▸ Dataset records:
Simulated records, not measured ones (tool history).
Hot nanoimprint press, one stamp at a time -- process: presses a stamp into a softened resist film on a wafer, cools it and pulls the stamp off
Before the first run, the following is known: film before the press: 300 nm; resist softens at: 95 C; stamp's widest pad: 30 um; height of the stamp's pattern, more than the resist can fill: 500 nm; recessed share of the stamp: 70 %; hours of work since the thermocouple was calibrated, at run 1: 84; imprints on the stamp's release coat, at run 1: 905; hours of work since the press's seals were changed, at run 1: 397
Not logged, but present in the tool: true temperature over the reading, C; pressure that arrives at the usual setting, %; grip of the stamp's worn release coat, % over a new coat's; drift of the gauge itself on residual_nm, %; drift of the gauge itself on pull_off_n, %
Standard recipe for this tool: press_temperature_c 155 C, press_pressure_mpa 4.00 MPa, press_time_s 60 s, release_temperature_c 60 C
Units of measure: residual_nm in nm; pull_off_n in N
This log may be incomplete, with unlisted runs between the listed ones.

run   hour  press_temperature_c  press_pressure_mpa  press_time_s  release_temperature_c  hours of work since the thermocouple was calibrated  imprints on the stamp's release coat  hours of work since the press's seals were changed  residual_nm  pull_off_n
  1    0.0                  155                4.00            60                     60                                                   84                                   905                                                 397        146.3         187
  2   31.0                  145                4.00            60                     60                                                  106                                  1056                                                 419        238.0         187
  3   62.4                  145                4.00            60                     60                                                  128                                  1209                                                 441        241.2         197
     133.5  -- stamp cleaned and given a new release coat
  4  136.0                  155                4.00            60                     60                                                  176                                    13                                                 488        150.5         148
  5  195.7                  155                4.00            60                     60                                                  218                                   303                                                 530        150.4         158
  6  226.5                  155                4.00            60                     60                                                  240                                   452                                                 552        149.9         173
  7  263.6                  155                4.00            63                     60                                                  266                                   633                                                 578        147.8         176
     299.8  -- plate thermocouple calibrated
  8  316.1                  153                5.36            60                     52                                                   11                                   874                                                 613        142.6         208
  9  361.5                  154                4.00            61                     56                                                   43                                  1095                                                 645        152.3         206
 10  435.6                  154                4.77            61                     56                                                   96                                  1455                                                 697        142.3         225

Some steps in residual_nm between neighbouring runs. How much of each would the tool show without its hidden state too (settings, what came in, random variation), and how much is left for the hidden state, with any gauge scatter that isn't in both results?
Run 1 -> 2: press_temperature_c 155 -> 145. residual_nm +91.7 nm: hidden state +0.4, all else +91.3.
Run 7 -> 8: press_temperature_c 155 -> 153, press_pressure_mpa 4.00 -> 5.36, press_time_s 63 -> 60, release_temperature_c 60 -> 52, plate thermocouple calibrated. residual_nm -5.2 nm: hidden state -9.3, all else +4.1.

▸ Action item: Beginning at the top of the entries above, output each line exactly, and end with the line in which "Before the first" appears.

▸ Written answer:
Simulated records, not measured ones (tool history).
Hot nanoimprint press, one stamp at a time -- process: presses a stamp into a softened resist film on a wafer, cools it and pulls the stamp off
Before the first run, the following is known: film before the press: 300 nm; resist softens at: 95 C; stamp's widest pad: 30 um; height of the stamp's pattern, more than the resist can fill: 500 nm; recessed share of the stamp: 70 %; hours of work since the thermocouple was calibrated, at run 1: 84; imprints on the stamp's release coat, at run 1: 905; hours of work since the press's seals were changed, at run 1: 397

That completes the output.